_THE DATA_.
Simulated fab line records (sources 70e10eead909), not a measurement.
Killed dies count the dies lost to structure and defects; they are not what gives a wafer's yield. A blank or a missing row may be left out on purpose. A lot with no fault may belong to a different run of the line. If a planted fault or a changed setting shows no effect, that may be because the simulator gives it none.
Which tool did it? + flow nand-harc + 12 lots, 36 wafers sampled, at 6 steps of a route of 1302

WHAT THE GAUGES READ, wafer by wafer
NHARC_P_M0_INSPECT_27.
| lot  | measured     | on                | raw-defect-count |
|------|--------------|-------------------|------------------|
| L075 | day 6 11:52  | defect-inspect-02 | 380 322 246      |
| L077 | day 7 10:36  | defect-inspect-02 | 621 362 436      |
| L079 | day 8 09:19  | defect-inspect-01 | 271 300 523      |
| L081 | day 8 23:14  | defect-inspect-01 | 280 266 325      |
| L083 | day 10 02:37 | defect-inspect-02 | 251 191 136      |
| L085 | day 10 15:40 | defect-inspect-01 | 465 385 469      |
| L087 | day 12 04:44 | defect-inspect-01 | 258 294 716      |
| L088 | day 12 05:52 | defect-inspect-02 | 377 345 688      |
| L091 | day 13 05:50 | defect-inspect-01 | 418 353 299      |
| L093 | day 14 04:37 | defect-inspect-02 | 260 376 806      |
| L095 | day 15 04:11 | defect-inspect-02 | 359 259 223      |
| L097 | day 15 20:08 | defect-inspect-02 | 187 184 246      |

_ACTION ITEM_. Your response should be an exact copy of all the records.

_EXERCISE RESULT_.
Simulated fab line records (sources 70e10eead909), not a measurement.
Killed dies count the dies lost to structure and defects; they are not what gives a wafer's yield. A blank or a missing row may be left out on purpose. A lot with no fault may belong to a different run of the line. If a planted fault or a changed setting shows no effect, that may be because the simulator gives it none.
Which tool did it? + flow nand-harc + 12 lots, 36 wafers sampled, at 6 steps of a route of 1302

WHAT THE GAUGES READ, wafer by wafer
NHARC_P_M0_INSPECT_27.
| lot  | measured     | on                | raw-defect-count |
|------|--------------|-------------------|------------------|
| L075 | day 6 11:52  | defect-inspect-02 | 380 322 246      |
| L077 | day 7 10:36  | defect-inspect-02 | 621 362 436      |
| L079 | day 8 09:19  | defect-inspect-01 | 271 300 523      |
| L081 | day 8 23:14  | defect-inspect-01 | 280 266 325      |
| L083 | day 10 02:37 | defect-inspect-02 | 251 191 136      |
| L085 | day 10 15:40 | defect-inspect-01 | 465 385 469      |
| L087 | day 12 04:44 | defect-inspect-01 | 258 294 716      |
| L088 | day 12 05:52 | defect-inspect-02 | 377 345 688      |
| L091 | day 13 05:50 | defect-inspect-01 | 418 353 299      |
| L093 | day 14 04:37 | defect-inspect-02 | 260 376 806      |
| L095 | day 15 04:11 | defect-inspect-02 | 359 259 223      |
| L097 | day 15 20:08 | defect-inspect-02 | 187 184 246      |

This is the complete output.